# Raw data
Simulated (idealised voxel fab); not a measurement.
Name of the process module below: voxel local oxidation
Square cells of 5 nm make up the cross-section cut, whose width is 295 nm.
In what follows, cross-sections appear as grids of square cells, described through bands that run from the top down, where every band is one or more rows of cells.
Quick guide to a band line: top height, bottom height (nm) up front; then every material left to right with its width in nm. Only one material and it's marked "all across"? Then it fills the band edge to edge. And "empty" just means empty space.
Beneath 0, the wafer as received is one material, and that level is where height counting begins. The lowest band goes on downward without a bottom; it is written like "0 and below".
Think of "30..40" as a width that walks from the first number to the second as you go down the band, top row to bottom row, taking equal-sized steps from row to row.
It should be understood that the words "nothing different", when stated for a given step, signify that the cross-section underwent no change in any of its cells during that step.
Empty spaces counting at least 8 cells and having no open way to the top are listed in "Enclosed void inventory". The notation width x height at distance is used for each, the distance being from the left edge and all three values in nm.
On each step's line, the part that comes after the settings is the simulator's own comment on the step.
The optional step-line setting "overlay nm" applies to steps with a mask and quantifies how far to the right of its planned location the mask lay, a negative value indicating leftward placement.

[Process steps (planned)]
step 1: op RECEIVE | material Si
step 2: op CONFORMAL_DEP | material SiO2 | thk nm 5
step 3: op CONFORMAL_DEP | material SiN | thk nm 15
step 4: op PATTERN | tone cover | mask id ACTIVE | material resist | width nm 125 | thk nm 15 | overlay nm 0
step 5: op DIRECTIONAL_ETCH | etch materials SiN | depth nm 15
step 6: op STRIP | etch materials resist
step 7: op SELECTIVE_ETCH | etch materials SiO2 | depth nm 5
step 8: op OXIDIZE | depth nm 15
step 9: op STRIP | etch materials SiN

# Work order
Copy out every record exactly.

# Exercise output
Simulated (idealised voxel fab); not a measurement.
Name of the process module below: voxel local oxidation
Square cells of 5 nm make up the cross-section cut, whose width is 295 nm.
In what follows, cross-sections appear as grids of square cells, described through bands that run from the top down, where every band is one or more rows of cells.
Quick guide to a band line: top height, bottom height (nm) up front; then every material left to right with its width in nm. Only one material and it's marked "all across"? Then it fills the band edge to edge. And "empty" just means empty space.
Beneath 0, the wafer as received is one material, and that level is where height counting begins. The lowest band goes on downward without a bottom; it is written like "0 and below".
Think of "30..40" as a width that walks from the first number to the second as you go down the band, top row to bottom row, taking equal-sized steps from row to row.
It should be understood that the words "nothing different", when stated for a given step, signify that the cross-section underwent no change in any of its cells during that step.
Empty spaces counting at least 8 cells and having no open way to the top are listed in "Enclosed void inventory". The notation width x height at distance is used for each, the distance being from the left edge and all three values in nm.
On each step's line, the part that comes after the settings is the simulator's own comment on the step.
The optional step-line setting "overlay nm" applies to steps with a mask and quantifies how far to the right of its planned location the mask lay, a negative value indicating leftward placement.

[Process steps (planned)]
step 1: op RECEIVE | material Si
step 2: op CONFORMAL_DEP | material SiO2 | thk nm 5
step 3: op CONFORMAL_DEP | material SiN | thk nm 15
step 4: op PATTERN | tone cover | mask id ACTIVE | material resist | width nm 125 | thk nm 15 | overlay nm 0
step 5: op DIRECTIONAL_ETCH | etch materials SiN | depth nm 15
step 6: op STRIP | etch materials resist
step 7: op SELECTIVE_ETCH | etch materials SiO2 | depth nm 5
step 8: op OXIDIZE | depth nm 15
step 9: op STRIP | etch materials SiN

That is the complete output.